######

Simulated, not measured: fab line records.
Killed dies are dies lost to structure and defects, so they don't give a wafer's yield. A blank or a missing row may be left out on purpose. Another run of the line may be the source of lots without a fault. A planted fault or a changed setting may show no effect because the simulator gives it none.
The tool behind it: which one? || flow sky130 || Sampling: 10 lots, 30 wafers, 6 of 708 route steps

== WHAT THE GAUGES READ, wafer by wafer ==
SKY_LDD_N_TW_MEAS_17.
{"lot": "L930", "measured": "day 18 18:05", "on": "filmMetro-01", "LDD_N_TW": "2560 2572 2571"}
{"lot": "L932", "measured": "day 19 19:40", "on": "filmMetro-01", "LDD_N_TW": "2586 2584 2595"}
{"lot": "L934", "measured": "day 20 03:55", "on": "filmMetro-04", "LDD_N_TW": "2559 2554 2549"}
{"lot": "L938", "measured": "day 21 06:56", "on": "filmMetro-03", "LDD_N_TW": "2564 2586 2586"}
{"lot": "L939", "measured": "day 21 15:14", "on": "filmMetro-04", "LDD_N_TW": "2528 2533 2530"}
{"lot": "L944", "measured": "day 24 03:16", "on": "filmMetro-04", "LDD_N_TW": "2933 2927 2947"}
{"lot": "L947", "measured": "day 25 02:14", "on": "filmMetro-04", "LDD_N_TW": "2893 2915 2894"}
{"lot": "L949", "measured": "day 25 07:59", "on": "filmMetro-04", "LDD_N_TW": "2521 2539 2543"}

######

* ACTIVITY *
Retype exactly the lines from the start of the entries through the one with "Killed dies are"; include both ends.

* EXPECTED ANSWER *
Simulated, not measured: fab line records.
Killed dies are dies lost to structure and defects, so they don't give a wafer's yield. A blank or a missing row may be left out on purpose. Another run of the line may be the source of lots without a fault. A planted fault or a changed setting may show no effect because the simulator gives it none.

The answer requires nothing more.